#### BRIEF:
Every record is to be returned as written, with no omissions.

#### DATA PROVIDED:
=-=-=-=-=

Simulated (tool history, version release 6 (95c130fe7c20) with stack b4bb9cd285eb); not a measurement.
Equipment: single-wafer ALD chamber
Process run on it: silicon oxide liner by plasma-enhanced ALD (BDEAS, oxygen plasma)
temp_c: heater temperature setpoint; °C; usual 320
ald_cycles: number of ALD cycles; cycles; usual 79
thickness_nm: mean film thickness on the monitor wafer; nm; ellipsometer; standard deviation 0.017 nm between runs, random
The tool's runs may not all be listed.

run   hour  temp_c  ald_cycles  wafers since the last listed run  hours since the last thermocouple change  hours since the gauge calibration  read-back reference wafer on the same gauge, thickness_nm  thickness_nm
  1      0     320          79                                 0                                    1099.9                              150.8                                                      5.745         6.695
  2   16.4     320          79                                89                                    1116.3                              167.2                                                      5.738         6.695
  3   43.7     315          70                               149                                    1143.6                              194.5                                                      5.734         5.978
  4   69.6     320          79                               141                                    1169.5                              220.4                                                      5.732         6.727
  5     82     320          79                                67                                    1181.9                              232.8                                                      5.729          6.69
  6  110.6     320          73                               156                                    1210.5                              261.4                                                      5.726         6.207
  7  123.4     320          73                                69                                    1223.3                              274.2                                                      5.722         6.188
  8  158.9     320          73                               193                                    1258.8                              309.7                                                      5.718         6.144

=-=-=-=-=

#### ANSWER SPACE:
Simulated (tool history, version release 6 (95c130fe7c20) with stack b4bb9cd285eb); not a measurement.
Equipment: single-wafer ALD chamber
Process run on it: silicon oxide liner by plasma-enhanced ALD (BDEAS, oxygen plasma)
temp_c: heater temperature setpoint; °C; usual 320
ald_cycles: number of ALD cycles; cycles; usual 79
thickness_nm: mean film thickness on the monitor wafer; nm; ellipsometer; standard deviation 0.017 nm between runs, random
The tool's runs may not all be listed.

run   hour  temp_c  ald_cycles  wafers since the last listed run  hours since the last thermocouple change  hours since the gauge calibration  read-back reference wafer on the same gauge, thickness_nm  thickness_nm
  1      0     320          79                                 0                                    1099.9                              150.8                                                      5.745         6.695
  2   16.4     320          79                                89                                    1116.3                              167.2                                                      5.738         6.695
  3   43.7     315          70                               149                                    1143.6                              194.5                                                      5.734         5.978
  4   69.6     320          79                               141                                    1169.5                              220.4                                                      5.732         6.727
  5     82     320          79                                67                                    1181.9                              232.8                                                      5.729          6.69
  6  110.6     320          73                               156                                    1210.5                              261.4                                                      5.726         6.207
  7  123.4     320          73                                69                                    1223.3                              274.2                                                      5.722         6.188
  8  158.9     320          73                               193                                    1258.8                              309.7                                                      5.718         6.144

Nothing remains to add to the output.